Information shown
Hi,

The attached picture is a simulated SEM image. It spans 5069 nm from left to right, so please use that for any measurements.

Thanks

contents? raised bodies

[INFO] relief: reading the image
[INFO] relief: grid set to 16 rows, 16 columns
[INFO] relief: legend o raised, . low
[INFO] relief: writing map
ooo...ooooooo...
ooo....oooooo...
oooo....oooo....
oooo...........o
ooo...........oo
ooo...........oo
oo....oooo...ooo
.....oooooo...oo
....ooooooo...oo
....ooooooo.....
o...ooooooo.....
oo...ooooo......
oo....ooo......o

Brief
Your response must consist of every line above, reproduced exactly.

Written reply
Hi,

The attached picture is a simulated SEM image. It spans 5069 nm from left to right, so please use that for any measurements.

Thanks

contents? raised bodies

[INFO] relief: reading the image
[INFO] relief: grid set to 16 rows, 16 columns
[INFO] relief: legend o raised, . low
[INFO] relief: writing map
ooo...ooooooo...
ooo....oooooo...
oooo....oooo....
oooo...........o
ooo...........oo
ooo...........oo
oo....oooo...ooo
.....oooooo...oo
....ooooooo...oo
....ooooooo.....
o...ooooooo.....
oo...ooooo......
oo....ooo......o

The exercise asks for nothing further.